■ Brief ■
Quote exactly, and only, the lines of the material below from the line with "[material Si] |" through the line with "nm 5] [overlay nm 0] |".

■ Exercise data ■
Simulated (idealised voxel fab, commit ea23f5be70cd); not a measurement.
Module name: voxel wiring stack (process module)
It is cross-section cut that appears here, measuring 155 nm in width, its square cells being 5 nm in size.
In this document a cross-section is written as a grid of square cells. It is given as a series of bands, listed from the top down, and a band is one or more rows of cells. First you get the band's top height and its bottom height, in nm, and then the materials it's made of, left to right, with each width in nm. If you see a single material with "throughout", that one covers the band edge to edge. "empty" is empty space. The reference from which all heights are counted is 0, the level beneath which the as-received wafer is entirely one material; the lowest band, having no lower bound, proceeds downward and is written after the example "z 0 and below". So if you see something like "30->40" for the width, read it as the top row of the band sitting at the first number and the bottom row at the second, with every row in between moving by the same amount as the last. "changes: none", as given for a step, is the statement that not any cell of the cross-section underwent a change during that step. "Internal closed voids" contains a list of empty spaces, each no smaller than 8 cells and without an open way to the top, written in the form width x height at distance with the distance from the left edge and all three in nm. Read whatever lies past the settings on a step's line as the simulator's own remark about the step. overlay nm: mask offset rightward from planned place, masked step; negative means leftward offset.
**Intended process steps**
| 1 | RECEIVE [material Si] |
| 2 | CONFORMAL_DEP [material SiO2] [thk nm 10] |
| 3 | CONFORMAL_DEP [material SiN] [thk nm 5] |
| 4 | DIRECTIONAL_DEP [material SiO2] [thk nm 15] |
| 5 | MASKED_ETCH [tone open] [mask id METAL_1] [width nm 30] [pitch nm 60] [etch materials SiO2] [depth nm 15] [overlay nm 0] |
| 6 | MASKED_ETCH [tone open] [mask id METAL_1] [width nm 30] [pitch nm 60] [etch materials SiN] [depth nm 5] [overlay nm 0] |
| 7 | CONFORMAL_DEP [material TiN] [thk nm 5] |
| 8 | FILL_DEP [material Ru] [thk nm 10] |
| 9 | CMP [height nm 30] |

■ Written reply ■
| 1 | RECEIVE [material Si] |
| 2 | CONFORMAL_DEP [material SiO2] [thk nm 10] |
| 3 | CONFORMAL_DEP [material SiN] [thk nm 5] |
| 4 | DIRECTIONAL_DEP [material SiO2] [thk nm 15] |
| 5 | MASKED_ETCH [tone open] [mask id METAL_1] [width nm 30] [pitch nm 60] [etch materials SiO2] [depth nm 15] [overlay nm 0] |
| 6 | MASKED_ETCH [tone open] [mask id METAL_1] [width nm 30] [pitch nm 60] [etch materials SiN] [depth nm 5] [overlay nm 0] |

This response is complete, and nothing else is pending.